## Records supplied
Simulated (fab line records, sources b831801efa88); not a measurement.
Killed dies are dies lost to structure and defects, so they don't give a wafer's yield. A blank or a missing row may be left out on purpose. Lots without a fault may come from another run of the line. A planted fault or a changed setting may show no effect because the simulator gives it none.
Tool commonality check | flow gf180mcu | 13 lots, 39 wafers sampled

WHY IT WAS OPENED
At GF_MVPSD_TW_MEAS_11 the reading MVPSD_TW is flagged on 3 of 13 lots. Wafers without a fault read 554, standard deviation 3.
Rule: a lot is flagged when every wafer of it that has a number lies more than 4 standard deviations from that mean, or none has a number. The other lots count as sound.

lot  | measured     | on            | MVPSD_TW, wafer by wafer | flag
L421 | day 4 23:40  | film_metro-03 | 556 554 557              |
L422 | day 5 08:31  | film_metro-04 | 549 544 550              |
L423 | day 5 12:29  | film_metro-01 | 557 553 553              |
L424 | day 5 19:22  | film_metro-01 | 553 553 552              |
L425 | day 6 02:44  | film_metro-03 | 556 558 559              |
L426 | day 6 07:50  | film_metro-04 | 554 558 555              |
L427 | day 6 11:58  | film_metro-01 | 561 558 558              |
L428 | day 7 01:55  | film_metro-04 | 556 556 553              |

## Work order
Copy the data. Make sure every line matches exactly.

## Your solution
Simulated (fab line records, sources b831801efa88); not a measurement.
Killed dies are dies lost to structure and defects, so they don't give a wafer's yield. A blank or a missing row may be left out on purpose. Lots without a fault may come from another run of the line. A planted fault or a changed setting may show no effect because the simulator gives it none.
Tool commonality check | flow gf180mcu | 13 lots, 39 wafers sampled

WHY IT WAS OPENED
At GF_MVPSD_TW_MEAS_11 the reading MVPSD_TW is flagged on 3 of 13 lots. Wafers without a fault read 554, standard deviation 3.
Rule: a lot is flagged when every wafer of it that has a number lies more than 4 standard deviations from that mean, or none has a number. The other lots count as sound.

lot  | measured     | on            | MVPSD_TW, wafer by wafer | flag
L421 | day 4 23:40  | film_metro-03 | 556 554 557              |
L422 | day 5 08:31  | film_metro-04 | 549 544 550              |
L423 | day 5 12:29  | film_metro-01 | 557 553 553              |
L424 | day 5 19:22  | film_metro-01 | 553 553 552              |
L425 | day 6 02:44  | film_metro-03 | 556 558 559              |
L426 | day 6 07:50  | film_metro-04 | 554 558 555              |
L427 | day 6 11:58  | film_metro-01 | 561 558 558              |
L428 | day 7 01:55  | film_metro-04 | 556 556 553              |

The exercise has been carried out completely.